§ Exercise: Restate word for word the lines of the data below, from the first through the one that has "</measurement>".

= = = =

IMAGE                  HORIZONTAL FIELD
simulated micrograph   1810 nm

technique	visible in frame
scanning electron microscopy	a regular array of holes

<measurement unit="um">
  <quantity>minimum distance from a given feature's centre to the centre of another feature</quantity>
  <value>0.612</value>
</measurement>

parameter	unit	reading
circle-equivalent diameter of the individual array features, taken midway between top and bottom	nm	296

= = = =

§ Response area:
IMAGE                  HORIZONTAL FIELD
simulated micrograph   1810 nm

technique	visible in frame
scanning electron microscopy	a regular array of holes

<measurement unit="um">
  <quantity>minimum distance from a given feature's centre to the centre of another feature</quantity>
  <value>0.612</value>
</measurement>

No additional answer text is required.